## [Data]
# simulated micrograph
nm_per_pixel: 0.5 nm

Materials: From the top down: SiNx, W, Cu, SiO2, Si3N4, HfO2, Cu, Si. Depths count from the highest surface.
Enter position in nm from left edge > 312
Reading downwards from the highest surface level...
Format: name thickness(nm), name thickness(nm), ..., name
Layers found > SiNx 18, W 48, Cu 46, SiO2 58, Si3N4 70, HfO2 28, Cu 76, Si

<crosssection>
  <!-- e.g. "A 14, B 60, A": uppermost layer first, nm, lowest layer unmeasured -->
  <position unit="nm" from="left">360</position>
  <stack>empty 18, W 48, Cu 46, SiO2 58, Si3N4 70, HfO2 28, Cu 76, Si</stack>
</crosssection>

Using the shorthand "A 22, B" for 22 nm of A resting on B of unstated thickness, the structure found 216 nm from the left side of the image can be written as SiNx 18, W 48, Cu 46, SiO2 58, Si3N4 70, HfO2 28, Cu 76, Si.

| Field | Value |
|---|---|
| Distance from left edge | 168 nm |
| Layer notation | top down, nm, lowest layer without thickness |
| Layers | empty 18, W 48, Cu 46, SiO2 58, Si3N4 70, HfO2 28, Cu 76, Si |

## [Assigned task]
Among the records above, extract exactly the lines from the line with "Layers found >" to the line with "</crosssection>", both lines included, and leave out the rest.

## [Your solution]
Layers found > SiNx 18, W 48, Cu 46, SiO2 58, Si3N4 70, HfO2 28, Cu 76, Si

<crosssection>
  <!-- e.g. "A 14, B 60, A": uppermost layer first, nm, lowest layer unmeasured -->
  <position unit="nm" from="left">360</position>
  <stack>empty 18, W 48, Cu 46, SiO2 58, Si3N4 70, HfO2 28, Cu 76, Si</stack>
</crosssection>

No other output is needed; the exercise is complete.